**Given information:**
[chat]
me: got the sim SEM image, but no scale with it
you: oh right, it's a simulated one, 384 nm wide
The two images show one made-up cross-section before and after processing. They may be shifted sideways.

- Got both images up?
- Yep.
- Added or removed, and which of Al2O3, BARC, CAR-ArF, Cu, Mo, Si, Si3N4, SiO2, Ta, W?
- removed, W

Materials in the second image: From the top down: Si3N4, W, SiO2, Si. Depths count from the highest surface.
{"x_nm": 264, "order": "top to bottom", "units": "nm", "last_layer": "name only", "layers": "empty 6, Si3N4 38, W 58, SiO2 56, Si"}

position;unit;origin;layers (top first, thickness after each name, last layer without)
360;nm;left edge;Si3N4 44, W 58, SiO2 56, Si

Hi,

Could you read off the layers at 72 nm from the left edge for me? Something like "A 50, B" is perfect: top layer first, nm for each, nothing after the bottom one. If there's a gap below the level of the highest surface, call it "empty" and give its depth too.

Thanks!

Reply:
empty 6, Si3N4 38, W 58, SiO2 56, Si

**Work request:** Among the entries above, the line containing "you: oh right, it's", the line containing "Materials in the", and all lines between them are to be restated word for word; nothing else belongs in the reply.

**Answer space:**
you: oh right, it's a simulated one, 384 nm wide
The two images show one made-up cross-section before and after processing. They may be shifted sideways.

- Got both images up?
- Yep.
- Added or removed, and which of Al2O3, BARC, CAR-ArF, Cu, Mo, Si, Si3N4, SiO2, Ta, W?
- removed, W

Materials in the second image: From the top down: Si3N4, W, SiO2, Si. Depths count from the highest surface.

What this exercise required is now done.